Without changing anything, output the records below.

★ ★ ★

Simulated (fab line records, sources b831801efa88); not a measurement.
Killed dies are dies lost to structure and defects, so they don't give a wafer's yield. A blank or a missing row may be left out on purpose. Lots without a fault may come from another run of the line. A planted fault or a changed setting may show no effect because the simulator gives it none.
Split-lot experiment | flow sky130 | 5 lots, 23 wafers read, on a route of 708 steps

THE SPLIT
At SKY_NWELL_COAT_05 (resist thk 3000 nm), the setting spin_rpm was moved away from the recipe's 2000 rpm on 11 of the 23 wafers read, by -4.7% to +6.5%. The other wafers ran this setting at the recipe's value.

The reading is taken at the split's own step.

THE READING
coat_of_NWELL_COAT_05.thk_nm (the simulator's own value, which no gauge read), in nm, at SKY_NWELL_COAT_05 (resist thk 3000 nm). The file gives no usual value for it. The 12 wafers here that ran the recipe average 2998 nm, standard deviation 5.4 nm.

★ ★ ★

ANSWER SECTION:
Simulated (fab line records, sources b831801efa88); not a measurement.
Killed dies are dies lost to structure and defects, so they don't give a wafer's yield. A blank or a missing row may be left out on purpose. Lots without a fault may come from another run of the line. A planted fault or a changed setting may show no effect because the simulator gives it none.
Split-lot experiment | flow sky130 | 5 lots, 23 wafers read, on a route of 708 steps

THE SPLIT
At SKY_NWELL_COAT_05 (resist thk 3000 nm), the setting spin_rpm was moved away from the recipe's 2000 rpm on 11 of the 23 wafers read, by -4.7% to +6.5%. The other wafers ran this setting at the recipe's value.

The reading is taken at the split's own step.

THE READING
coat_of_NWELL_COAT_05.thk_nm (the simulator's own value, which no gauge read), in nm, at SKY_NWELL_COAT_05 (resist thk 3000 nm). The file gives no usual value for it. The 12 wafers here that ran the recipe average 2998 nm, standard deviation 5.4 nm.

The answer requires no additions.